Would you return the entries below word for word?

====== GIVEN ENTRIES

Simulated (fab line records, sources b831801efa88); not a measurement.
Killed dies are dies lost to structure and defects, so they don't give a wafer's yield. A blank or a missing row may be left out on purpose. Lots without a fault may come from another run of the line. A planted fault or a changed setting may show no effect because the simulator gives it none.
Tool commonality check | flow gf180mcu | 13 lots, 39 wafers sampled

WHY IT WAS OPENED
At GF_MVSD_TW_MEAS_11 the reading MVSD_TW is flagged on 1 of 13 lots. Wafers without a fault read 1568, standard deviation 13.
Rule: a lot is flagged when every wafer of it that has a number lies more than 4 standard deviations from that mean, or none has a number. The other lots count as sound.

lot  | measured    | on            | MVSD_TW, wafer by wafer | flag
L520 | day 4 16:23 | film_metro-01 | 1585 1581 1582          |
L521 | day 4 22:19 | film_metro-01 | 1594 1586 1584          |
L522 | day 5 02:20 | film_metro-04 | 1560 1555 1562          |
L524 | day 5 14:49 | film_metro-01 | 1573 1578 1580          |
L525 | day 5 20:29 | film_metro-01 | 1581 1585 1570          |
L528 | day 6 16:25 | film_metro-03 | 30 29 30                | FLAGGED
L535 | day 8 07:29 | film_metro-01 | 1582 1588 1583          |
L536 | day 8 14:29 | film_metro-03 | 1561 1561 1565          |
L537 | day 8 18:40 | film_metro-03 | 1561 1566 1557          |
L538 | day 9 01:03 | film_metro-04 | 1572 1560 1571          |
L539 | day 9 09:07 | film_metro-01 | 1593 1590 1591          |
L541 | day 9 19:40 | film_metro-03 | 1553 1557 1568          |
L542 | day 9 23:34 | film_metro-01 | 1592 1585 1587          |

============

### ANSWER SECTION
Simulated (fab line records, sources b831801efa88); not a measurement.
Killed dies are dies lost to structure and defects, so they don't give a wafer's yield. A blank or a missing row may be left out on purpose. Lots without a fault may come from another run of the line. A planted fault or a changed setting may show no effect because the simulator gives it none.
Tool commonality check | flow gf180mcu | 13 lots, 39 wafers sampled

WHY IT WAS OPENED
At GF_MVSD_TW_MEAS_11 the reading MVSD_TW is flagged on 1 of 13 lots. Wafers without a fault read 1568, standard deviation 13.
Rule: a lot is flagged when every wafer of it that has a number lies more than 4 standard deviations from that mean, or none has a number. The other lots count as sound.

lot  | measured    | on            | MVSD_TW, wafer by wafer | flag
L520 | day 4 16:23 | film_metro-01 | 1585 1581 1582          |
L521 | day 4 22:19 | film_metro-01 | 1594 1586 1584          |
L522 | day 5 02:20 | film_metro-04 | 1560 1555 1562          |
L524 | day 5 14:49 | film_metro-01 | 1573 1578 1580          |
L525 | day 5 20:29 | film_metro-01 | 1581 1585 1570          |
L528 | day 6 16:25 | film_metro-03 | 30 29 30                | FLAGGED
L535 | day 8 07:29 | film_metro-01 | 1582 1588 1583          |
L536 | day 8 14:29 | film_metro-03 | 1561 1561 1565          |
L537 | day 8 18:40 | film_metro-03 | 1561 1566 1557          |
L538 | day 9 01:03 | film_metro-04 | 1572 1560 1571          |
L539 | day 9 09:07 | film_metro-01 | 1593 1590 1591          |
L541 | day 9 19:40 | film_metro-03 | 1553 1557 1568          |
L542 | day 9 23:34 | film_metro-01 | 1592 1585 1587          |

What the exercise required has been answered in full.